++++++++++
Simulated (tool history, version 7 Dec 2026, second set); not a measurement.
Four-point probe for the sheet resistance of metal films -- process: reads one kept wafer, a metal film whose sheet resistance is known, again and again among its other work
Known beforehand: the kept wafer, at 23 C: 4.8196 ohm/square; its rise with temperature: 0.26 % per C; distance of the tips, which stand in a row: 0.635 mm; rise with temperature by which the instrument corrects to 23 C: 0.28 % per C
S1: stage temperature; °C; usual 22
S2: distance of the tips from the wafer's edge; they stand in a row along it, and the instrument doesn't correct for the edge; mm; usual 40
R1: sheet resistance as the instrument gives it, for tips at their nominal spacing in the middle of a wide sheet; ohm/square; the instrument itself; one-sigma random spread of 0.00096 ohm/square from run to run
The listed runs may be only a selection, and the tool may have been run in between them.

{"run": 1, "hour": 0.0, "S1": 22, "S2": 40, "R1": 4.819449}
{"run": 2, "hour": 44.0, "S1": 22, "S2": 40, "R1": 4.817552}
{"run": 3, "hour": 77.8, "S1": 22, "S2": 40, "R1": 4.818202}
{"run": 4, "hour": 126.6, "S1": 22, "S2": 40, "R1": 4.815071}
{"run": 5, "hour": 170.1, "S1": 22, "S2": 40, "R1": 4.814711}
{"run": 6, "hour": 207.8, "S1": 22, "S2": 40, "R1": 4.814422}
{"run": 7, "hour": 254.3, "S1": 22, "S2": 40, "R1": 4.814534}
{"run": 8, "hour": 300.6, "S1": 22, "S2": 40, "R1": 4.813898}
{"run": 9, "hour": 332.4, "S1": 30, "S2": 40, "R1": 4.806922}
++++++++++

#### REQUIREMENT:
Exactly as they appear, please write out the lines from the opening of the listing above down to the line containing "R1: sheet resistance", with both end lines included.

#### EXERCISE OUTPUT:
Simulated (tool history, version 7 Dec 2026, second set); not a measurement.
Four-point probe for the sheet resistance of metal films -- process: reads one kept wafer, a metal film whose sheet resistance is known, again and again among its other work
Known beforehand: the kept wafer, at 23 C: 4.8196 ohm/square; its rise with temperature: 0.26 % per C; distance of the tips, which stand in a row: 0.635 mm; rise with temperature by which the instrument corrects to 23 C: 0.28 % per C
S1: stage temperature; °C; usual 22
S2: distance of the tips from the wafer's edge; they stand in a row along it, and the instrument doesn't correct for the edge; mm; usual 40
R1: sheet resistance as the instrument gives it, for tips at their nominal spacing in the middle of a wide sheet; ohm/square; the instrument itself; one-sigma random spread of 0.00096 ohm/square from run to run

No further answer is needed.